AVAILABLE DATA:
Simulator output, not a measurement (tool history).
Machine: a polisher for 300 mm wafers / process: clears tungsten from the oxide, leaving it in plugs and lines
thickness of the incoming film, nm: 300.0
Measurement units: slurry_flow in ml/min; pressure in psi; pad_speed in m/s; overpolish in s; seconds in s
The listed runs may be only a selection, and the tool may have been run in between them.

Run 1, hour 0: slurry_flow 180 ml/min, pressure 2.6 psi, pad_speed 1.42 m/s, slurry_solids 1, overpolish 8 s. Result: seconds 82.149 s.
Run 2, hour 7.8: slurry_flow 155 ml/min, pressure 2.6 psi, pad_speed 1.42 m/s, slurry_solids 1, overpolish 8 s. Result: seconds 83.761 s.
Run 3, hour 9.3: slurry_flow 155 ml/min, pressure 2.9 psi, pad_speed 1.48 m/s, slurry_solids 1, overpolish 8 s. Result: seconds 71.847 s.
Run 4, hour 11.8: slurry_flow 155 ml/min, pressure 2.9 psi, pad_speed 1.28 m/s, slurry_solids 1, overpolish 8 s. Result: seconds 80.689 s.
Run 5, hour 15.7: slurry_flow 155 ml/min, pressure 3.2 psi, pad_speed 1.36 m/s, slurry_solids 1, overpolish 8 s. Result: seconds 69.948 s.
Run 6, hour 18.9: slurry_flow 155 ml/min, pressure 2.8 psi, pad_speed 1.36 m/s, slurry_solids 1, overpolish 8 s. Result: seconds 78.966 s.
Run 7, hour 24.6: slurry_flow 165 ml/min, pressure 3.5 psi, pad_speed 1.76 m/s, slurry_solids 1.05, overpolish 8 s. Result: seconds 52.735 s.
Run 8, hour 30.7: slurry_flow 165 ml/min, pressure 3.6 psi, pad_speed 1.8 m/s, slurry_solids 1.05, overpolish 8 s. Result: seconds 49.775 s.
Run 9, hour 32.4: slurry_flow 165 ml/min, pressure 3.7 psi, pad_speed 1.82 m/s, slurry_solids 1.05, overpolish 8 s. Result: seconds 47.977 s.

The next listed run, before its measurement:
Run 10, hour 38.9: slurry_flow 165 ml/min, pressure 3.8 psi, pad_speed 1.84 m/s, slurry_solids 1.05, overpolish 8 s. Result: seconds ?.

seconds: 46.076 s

WORK REQUEST: Using the entries above, give back exactly the line containing "Run 5, hour", the line containing "Run 10, hour", and every line between them, and nothing else.

RESPONSE BOX:
Run 5, hour 15.7: slurry_flow 155 ml/min, pressure 3.2 psi, pad_speed 1.36 m/s, slurry_solids 1, overpolish 8 s. Result: seconds 69.948 s.
Run 6, hour 18.9: slurry_flow 155 ml/min, pressure 2.8 psi, pad_speed 1.36 m/s, slurry_solids 1, overpolish 8 s. Result: seconds 78.966 s.
Run 7, hour 24.6: slurry_flow 165 ml/min, pressure 3.5 psi, pad_speed 1.76 m/s, slurry_solids 1.05, overpolish 8 s. Result: seconds 52.735 s.
Run 8, hour 30.7: slurry_flow 165 ml/min, pressure 3.6 psi, pad_speed 1.8 m/s, slurry_solids 1.05, overpolish 8 s. Result: seconds 49.775 s.
Run 9, hour 32.4: slurry_flow 165 ml/min, pressure 3.7 psi, pad_speed 1.82 m/s, slurry_solids 1.05, overpolish 8 s. Result: seconds 47.977 s.

The next listed run, before its measurement:
Run 10, hour 38.9: slurry_flow 165 ml/min, pressure 3.8 psi, pad_speed 1.84 m/s, slurry_solids 1.05, overpolish 8 s. Result: seconds ?.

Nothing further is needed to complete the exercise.